:: WORK TASK ::
All lines of the listing below must be reproduced character for character.

========================
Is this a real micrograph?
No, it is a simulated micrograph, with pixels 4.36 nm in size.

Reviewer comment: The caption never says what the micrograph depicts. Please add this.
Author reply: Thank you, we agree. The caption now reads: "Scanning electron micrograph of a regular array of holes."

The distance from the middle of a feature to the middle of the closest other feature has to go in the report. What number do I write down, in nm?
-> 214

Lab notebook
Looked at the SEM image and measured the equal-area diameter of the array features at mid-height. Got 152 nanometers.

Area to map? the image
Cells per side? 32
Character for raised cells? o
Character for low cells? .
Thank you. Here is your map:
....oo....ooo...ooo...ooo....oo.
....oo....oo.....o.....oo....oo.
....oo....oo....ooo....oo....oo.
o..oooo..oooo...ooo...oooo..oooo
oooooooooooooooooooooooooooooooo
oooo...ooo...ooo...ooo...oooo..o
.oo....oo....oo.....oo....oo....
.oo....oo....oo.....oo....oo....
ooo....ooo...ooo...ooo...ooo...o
========================

:: ANSWER BOX ::
Is this a real micrograph?
No, it is a simulated micrograph, with pixels 4.36 nm in size.

Reviewer comment: The caption never says what the micrograph depicts. Please add this.
Author reply: Thank you, we agree. The caption now reads: "Scanning electron micrograph of a regular array of holes."

The distance from the middle of a feature to the middle of the closest other feature has to go in the report. What number do I write down, in nm?
-> 214

Lab notebook
Looked at the SEM image and measured the equal-area diameter of the array features at mid-height. Got 152 nanometers.

Area to map? the image
Cells per side? 32
Character for raised cells? o
Character for low cells? .
Thank you. Here is your map:
....oo....ooo...ooo...ooo....oo.
....oo....oo.....o.....oo....oo.
....oo....oo....ooo....oo....oo.
o..oooo..oooo...ooo...oooo..oooo
oooooooooooooooooooooooooooooooo
oooo...ooo...ooo...ooo...oooo..o
.oo....oo....oo.....oo....oo....
.oo....oo....oo.....oo....oo....
ooo....ooo...ooo...ooo...ooo...o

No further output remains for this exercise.